── Data shown
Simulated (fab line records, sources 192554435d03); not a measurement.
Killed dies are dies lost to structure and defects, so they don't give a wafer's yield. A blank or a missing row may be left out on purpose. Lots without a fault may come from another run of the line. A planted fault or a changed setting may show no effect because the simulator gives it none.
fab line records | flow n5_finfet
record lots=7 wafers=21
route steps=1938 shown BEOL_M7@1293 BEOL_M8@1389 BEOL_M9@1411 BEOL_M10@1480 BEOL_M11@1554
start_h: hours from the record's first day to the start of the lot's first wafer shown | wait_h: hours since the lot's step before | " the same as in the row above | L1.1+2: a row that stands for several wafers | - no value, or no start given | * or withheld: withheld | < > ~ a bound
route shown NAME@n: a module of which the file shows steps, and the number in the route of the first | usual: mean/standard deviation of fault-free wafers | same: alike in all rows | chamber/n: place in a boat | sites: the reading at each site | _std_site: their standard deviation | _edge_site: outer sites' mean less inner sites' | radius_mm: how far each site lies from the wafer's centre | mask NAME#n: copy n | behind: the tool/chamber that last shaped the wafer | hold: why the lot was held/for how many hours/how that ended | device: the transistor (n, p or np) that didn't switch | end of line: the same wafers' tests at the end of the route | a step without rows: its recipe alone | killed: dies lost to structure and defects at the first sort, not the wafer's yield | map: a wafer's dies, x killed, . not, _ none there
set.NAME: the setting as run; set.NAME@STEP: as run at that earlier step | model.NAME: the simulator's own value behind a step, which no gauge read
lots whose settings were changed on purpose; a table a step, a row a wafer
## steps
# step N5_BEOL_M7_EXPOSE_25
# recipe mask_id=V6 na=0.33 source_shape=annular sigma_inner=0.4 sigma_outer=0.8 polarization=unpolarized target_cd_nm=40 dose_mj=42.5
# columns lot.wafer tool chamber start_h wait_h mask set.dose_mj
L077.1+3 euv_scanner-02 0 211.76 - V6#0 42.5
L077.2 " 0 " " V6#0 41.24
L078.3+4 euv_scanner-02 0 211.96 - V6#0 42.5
────

→ Required action:
Reproduce the lines of the entries above from the one with "record lots=7 wafers=21" to the one with "start_h: hours from", both included, exactly and without any other line.

→ Task solution:
record lots=7 wafers=21
route steps=1938 shown BEOL_M7@1293 BEOL_M8@1389 BEOL_M9@1411 BEOL_M10@1480 BEOL_M11@1554
start_h: hours from the record's first day to the start of the lot's first wafer shown | wait_h: hours since the lot's step before | " the same as in the row above | L1.1+2: a row that stands for several wafers | - no value, or no start given | * or withheld: withheld | < > ~ a bound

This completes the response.